# BRIEF
Reproduce the entries below exactly, but only from the line containing "L079,day 10 17:46,film_metro-01,0.281" to the line containing "L088,day 13 09:27,film_metro-02,0.295", inclusive.

# GIVEN INFORMATION
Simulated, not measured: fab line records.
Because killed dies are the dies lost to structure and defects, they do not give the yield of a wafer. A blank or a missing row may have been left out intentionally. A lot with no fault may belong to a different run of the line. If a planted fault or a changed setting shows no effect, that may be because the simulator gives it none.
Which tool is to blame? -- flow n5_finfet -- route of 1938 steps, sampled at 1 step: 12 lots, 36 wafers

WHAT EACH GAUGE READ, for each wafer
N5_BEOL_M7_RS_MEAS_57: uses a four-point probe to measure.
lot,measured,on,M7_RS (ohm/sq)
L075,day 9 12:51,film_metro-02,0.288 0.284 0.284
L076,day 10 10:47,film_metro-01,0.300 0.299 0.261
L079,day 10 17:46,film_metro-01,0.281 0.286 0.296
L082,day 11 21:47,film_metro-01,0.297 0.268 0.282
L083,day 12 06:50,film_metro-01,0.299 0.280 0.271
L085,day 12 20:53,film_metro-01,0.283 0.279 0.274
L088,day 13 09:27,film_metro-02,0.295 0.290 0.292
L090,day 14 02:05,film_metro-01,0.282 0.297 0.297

# WRITTEN ANSWER
L079,day 10 17:46,film_metro-01,0.281 0.286 0.296
L082,day 11 21:47,film_metro-01,0.297 0.268 0.282
L083,day 12 06:50,film_metro-01,0.299 0.280 0.271
L085,day 12 20:53,film_metro-01,0.283 0.279 0.274
L088,day 13 09:27,film_metro-02,0.295 0.290 0.292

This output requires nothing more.